■ SOURCE INFORMATION ■
Content starts
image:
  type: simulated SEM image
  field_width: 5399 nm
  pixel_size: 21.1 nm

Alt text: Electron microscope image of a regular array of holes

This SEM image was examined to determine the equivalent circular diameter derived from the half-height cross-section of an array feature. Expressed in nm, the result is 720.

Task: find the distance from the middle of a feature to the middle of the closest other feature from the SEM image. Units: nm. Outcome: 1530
Content ends

■ ACTION ITEM ■
Give back the data above, repeating every record exactly.

■ ANSWER BOX ■
image:
  type: simulated SEM image
  field_width: 5399 nm
  pixel_size: 21.1 nm

Alt text: Electron microscope image of a regular array of holes

This SEM image was examined to determine the equivalent circular diameter derived from the half-height cross-section of an array feature. Expressed in nm, the result is 720.

Task: find the distance from the middle of a feature to the middle of the closest other feature from the SEM image. Units: nm. Outcome: 1530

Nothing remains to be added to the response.